● **Data supplied**:
^^^^^^^^^^^^^^^^

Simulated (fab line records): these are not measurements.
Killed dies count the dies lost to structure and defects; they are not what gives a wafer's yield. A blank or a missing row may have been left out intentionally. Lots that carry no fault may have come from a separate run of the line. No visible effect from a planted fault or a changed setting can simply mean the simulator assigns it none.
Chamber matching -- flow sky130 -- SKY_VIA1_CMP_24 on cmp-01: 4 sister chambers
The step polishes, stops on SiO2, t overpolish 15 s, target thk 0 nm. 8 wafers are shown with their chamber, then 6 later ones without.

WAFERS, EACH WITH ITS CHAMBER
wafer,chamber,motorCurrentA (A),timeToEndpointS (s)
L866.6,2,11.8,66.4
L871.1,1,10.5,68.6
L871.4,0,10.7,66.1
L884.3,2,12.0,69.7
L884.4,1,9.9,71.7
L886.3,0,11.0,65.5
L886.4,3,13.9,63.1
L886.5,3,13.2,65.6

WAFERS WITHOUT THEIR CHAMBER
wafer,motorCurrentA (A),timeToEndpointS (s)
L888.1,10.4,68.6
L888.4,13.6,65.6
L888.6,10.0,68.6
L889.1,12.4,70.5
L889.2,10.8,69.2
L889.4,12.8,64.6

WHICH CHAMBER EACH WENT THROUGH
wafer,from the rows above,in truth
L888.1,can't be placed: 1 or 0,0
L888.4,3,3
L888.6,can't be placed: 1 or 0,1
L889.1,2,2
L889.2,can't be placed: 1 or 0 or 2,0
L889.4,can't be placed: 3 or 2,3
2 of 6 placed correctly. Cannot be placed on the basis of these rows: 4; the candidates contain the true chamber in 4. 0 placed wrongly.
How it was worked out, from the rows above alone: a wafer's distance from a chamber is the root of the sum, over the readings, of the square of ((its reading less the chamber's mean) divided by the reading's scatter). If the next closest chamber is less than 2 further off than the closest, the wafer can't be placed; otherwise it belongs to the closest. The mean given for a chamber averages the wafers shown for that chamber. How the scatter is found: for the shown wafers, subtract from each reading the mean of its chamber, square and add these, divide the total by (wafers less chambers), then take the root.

^^^^^^^^^^^^^^^^

● **Assigned task**: The lines above, from the first through the one containing "L889.2,can't be placed: 1 or 0 or 2,0", must be restated word for word, with nothing added.

● **Exercise response**:
Simulated (fab line records): these are not measurements.
Killed dies count the dies lost to structure and defects; they are not what gives a wafer's yield. A blank or a missing row may have been left out intentionally. Lots that carry no fault may have come from a separate run of the line. No visible effect from a planted fault or a changed setting can simply mean the simulator assigns it none.
Chamber matching -- flow sky130 -- SKY_VIA1_CMP_24 on cmp-01: 4 sister chambers
The step polishes, stops on SiO2, t overpolish 15 s, target thk 0 nm. 8 wafers are shown with their chamber, then 6 later ones without.

WAFERS, EACH WITH ITS CHAMBER
wafer,chamber,motorCurrentA (A),timeToEndpointS (s)
L866.6,2,11.8,66.4
L871.1,1,10.5,68.6
L871.4,0,10.7,66.1
L884.3,2,12.0,69.7
L884.4,1,9.9,71.7
L886.3,0,11.0,65.5
L886.4,3,13.9,63.1
L886.5,3,13.2,65.6

WAFERS WITHOUT THEIR CHAMBER
wafer,motorCurrentA (A),timeToEndpointS (s)
L888.1,10.4,68.6
L888.4,13.6,65.6
L888.6,10.0,68.6
L889.1,12.4,70.5
L889.2,10.8,69.2
L889.4,12.8,64.6

WHICH CHAMBER EACH WENT THROUGH
wafer,from the rows above,in truth
L888.1,can't be placed: 1 or 0,0
L888.4,3,3
L888.6,can't be placed: 1 or 0,1
L889.1,2,2
L889.2,can't be placed: 1 or 0 or 2,0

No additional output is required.